> Dataset content
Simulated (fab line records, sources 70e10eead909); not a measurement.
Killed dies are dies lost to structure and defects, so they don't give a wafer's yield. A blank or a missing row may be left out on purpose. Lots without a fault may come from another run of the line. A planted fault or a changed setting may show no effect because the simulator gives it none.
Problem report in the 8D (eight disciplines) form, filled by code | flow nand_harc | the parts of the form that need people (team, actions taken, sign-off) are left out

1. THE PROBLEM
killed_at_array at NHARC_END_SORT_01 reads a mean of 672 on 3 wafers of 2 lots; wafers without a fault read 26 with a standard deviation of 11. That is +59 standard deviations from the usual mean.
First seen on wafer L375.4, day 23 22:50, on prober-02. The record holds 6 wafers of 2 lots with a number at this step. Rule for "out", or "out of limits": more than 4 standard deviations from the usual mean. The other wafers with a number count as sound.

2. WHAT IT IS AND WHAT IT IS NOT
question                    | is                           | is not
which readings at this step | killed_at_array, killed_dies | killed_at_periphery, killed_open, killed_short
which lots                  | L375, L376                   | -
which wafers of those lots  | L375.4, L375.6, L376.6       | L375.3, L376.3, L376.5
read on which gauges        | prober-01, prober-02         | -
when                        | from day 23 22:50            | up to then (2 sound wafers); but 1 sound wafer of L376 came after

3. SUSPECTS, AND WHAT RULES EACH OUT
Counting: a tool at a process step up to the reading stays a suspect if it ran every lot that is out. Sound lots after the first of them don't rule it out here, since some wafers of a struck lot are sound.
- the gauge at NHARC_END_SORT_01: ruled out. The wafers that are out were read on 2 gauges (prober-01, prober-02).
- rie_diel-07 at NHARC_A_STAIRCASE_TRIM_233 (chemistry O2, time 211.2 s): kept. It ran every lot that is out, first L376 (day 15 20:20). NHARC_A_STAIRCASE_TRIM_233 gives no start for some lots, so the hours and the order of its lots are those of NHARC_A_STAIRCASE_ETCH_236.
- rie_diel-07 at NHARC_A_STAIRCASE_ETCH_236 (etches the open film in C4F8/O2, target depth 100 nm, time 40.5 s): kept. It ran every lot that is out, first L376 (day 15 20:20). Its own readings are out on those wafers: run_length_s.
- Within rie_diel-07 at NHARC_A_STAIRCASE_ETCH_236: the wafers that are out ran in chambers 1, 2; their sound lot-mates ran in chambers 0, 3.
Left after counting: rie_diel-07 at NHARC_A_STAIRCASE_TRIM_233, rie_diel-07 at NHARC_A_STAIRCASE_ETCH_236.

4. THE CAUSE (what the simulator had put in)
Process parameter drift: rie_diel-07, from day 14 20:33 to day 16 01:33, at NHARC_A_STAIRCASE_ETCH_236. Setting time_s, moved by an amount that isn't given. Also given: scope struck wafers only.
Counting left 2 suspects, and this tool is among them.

> Assignment
Retype the listing from its first line onward, stopping after the line that contains "killed_at_array at NHARC_END_SORT_01" has been retyped in full.

> Task result
Simulated (fab line records, sources 70e10eead909); not a measurement.
Killed dies are dies lost to structure and defects, so they don't give a wafer's yield. A blank or a missing row may be left out on purpose. Lots without a fault may come from another run of the line. A planted fault or a changed setting may show no effect because the simulator gives it none.
Problem report in the 8D (eight disciplines) form, filled by code | flow nand_harc | the parts of the form that need people (team, actions taken, sign-off) are left out

1. THE PROBLEM
killed_at_array at NHARC_END_SORT_01 reads a mean of 672 on 3 wafers of 2 lots; wafers without a fault read 26 with a standard deviation of 11. That is +59 standard deviations from the usual mean.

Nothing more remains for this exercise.